> [Extracted material]
★ ★ ★

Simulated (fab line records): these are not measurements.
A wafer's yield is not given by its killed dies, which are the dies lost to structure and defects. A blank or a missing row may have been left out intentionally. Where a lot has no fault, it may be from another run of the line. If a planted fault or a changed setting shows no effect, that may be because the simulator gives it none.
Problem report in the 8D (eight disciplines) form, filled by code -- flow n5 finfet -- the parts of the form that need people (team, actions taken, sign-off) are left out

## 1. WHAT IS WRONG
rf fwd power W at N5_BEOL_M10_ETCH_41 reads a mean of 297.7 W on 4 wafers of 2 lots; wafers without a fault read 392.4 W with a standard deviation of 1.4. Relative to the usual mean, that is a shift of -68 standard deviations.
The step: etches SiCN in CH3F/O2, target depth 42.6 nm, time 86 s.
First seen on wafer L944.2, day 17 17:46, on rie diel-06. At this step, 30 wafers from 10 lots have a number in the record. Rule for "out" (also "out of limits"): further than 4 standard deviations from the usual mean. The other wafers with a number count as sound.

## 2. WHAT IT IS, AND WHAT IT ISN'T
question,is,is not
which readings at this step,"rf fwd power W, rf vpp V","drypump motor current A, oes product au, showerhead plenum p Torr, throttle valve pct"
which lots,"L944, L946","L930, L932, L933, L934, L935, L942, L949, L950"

★ ★ ★

> [Assignment]
Every entry needs to be copied again exactly.

> [Task response]
Simulated (fab line records): these are not measurements.
A wafer's yield is not given by its killed dies, which are the dies lost to structure and defects. A blank or a missing row may have been left out intentionally. Where a lot has no fault, it may be from another run of the line. If a planted fault or a changed setting shows no effect, that may be because the simulator gives it none.
Problem report in the 8D (eight disciplines) form, filled by code -- flow n5 finfet -- the parts of the form that need people (team, actions taken, sign-off) are left out

## 1. WHAT IS WRONG
rf fwd power W at N5_BEOL_M10_ETCH_41 reads a mean of 297.7 W on 4 wafers of 2 lots; wafers without a fault read 392.4 W with a standard deviation of 1.4. Relative to the usual mean, that is a shift of -68 standard deviations.
The step: etches SiCN in CH3F/O2, target depth 42.6 nm, time 86 s.
First seen on wafer L944.2, day 17 17:46, on rie diel-06. At this step, 30 wafers from 10 lots have a number in the record. Rule for "out" (also "out of limits"): further than 4 standard deviations from the usual mean. The other wafers with a number count as sound.

## 2. WHAT IT IS, AND WHAT IT ISN'T
question,is,is not
which readings at this step,"rf fwd power W, rf vpp V","drypump motor current A, oes product au, showerhead plenum p Torr, throttle valve pct"
which lots,"L944, L946","L930, L932, L933, L934, L935, L942, L949, L950"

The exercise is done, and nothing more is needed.